* _RECORDS PROVIDED_:
++++
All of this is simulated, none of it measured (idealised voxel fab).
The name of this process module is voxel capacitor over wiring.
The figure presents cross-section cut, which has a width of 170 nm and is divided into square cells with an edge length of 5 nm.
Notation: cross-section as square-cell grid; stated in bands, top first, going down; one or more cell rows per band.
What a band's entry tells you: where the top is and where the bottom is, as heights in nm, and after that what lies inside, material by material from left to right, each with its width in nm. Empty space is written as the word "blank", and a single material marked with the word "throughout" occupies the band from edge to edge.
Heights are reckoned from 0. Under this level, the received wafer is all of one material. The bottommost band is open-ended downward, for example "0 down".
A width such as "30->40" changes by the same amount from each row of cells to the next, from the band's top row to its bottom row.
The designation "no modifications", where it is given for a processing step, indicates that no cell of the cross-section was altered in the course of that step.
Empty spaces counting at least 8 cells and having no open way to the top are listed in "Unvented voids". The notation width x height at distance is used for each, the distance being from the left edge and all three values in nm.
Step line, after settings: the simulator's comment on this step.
++++

* _ASSIGNED TASK_: Restate exactly the records above from their first line through the line that holds "What a band's", please, including both and leaving out all others.

* _EXPECTED ANSWER_:
All of this is simulated, none of it measured (idealised voxel fab).
The name of this process module is voxel capacitor over wiring.
The figure presents cross-section cut, which has a width of 170 nm and is divided into square cells with an edge length of 5 nm.
Notation: cross-section as square-cell grid; stated in bands, top first, going down; one or more cell rows per band.
What a band's entry tells you: where the top is and where the bottom is, as heights in nm, and after that what lies inside, material by material from left to right, each with its width in nm. Empty space is written as the word "blank", and a single material marked with the word "throughout" occupies the band from edge to edge.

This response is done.